•••
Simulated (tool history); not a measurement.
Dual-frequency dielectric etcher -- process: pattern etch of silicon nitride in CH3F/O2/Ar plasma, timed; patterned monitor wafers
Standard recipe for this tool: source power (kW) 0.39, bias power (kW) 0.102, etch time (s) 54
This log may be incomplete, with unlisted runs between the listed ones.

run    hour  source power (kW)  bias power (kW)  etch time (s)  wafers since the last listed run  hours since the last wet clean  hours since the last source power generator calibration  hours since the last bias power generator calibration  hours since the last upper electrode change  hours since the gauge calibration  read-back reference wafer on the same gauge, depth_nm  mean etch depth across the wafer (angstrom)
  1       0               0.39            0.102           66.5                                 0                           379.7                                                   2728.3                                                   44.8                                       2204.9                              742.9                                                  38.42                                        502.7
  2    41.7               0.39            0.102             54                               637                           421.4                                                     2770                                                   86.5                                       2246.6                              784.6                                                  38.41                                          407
•••

**ASSIGNED TASK:**
Return each line of the data above verbatim.

**SOLUTION:**
Simulated (tool history); not a measurement.
Dual-frequency dielectric etcher -- process: pattern etch of silicon nitride in CH3F/O2/Ar plasma, timed; patterned monitor wafers
Standard recipe for this tool: source power (kW) 0.39, bias power (kW) 0.102, etch time (s) 54
This log may be incomplete, with unlisted runs between the listed ones.

run    hour  source power (kW)  bias power (kW)  etch time (s)  wafers since the last listed run  hours since the last wet clean  hours since the last source power generator calibration  hours since the last bias power generator calibration  hours since the last upper electrode change  hours since the gauge calibration  read-back reference wafer on the same gauge, depth_nm  mean etch depth across the wafer (angstrom)
  1       0               0.39            0.102           66.5                                 0                           379.7                                                   2728.3                                                   44.8                                       2204.9                              742.9                                                  38.42                                        502.7
  2    41.7               0.39            0.102             54                               637                           421.4                                                     2770                                                   86.5                                       2246.6                              784.6                                                  38.41                                          407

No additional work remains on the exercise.